◆ **Work instruction**
Reproduce exactly the lines below, from the first through the one containing "Section cut is", and nothing more.

::::::::
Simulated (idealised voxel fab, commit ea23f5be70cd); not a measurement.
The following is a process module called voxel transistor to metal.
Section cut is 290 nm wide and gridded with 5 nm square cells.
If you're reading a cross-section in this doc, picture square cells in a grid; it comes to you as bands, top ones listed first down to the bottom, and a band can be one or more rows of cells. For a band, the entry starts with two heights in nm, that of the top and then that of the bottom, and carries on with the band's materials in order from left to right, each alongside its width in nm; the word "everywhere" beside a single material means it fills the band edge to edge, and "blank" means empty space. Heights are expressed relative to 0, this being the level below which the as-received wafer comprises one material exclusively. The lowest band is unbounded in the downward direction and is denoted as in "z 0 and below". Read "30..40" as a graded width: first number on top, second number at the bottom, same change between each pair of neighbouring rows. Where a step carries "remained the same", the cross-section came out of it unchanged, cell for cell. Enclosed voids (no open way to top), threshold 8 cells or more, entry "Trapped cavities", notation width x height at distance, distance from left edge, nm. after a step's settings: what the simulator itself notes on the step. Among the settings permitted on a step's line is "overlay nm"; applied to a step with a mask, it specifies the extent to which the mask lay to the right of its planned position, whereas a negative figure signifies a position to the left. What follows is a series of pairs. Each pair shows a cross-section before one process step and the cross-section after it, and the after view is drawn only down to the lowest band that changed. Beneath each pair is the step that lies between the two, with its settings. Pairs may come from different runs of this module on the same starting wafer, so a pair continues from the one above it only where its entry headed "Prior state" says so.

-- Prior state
::::::::

◆ **Response**
Simulated (idealised voxel fab, commit ea23f5be70cd); not a measurement.
The following is a process module called voxel transistor to metal.
Section cut is 290 nm wide and gridded with 5 nm square cells.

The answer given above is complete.